§

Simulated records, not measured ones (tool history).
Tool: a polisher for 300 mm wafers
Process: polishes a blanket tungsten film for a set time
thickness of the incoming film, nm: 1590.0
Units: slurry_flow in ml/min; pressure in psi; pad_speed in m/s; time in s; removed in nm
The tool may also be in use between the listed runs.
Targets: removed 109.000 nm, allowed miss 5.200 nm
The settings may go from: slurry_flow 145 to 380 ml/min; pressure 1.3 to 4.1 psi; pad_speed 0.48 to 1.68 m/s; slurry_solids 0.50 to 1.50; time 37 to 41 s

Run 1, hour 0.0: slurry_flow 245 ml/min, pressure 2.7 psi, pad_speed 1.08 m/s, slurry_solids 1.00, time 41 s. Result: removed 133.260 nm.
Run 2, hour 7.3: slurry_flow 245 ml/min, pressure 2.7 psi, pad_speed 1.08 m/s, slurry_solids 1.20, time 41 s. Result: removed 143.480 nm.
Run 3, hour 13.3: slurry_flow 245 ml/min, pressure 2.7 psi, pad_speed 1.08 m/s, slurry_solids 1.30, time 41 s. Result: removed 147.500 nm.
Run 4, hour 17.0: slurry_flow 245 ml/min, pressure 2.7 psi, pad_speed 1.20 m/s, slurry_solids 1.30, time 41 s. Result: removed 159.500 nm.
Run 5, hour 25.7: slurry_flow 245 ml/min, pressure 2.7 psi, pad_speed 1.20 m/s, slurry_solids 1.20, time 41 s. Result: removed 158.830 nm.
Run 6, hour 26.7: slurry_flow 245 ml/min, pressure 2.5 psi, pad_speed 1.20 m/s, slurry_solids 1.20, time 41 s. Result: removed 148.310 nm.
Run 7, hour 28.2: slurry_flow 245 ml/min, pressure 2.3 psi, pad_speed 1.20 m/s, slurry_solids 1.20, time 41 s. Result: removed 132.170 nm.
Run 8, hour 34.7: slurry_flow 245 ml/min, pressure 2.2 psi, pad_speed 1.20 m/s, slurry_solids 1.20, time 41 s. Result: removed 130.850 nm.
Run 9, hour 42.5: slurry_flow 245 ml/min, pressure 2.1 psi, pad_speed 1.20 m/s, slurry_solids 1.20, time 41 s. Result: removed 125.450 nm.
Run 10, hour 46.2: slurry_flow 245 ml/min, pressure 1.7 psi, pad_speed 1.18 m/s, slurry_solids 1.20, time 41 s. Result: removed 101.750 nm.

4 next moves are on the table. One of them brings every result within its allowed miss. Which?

§

> Activity: Every line from the top of the material through the line containing "Units: slurry_flow in" must be transcribed exactly, and no other line may appear.

> Response box:
Simulated records, not measured ones (tool history).
Tool: a polisher for 300 mm wafers
Process: polishes a blanket tungsten film for a set time
thickness of the incoming film, nm: 1590.0
Units: slurry_flow in ml/min; pressure in psi; pad_speed in m/s; time in s; removed in nm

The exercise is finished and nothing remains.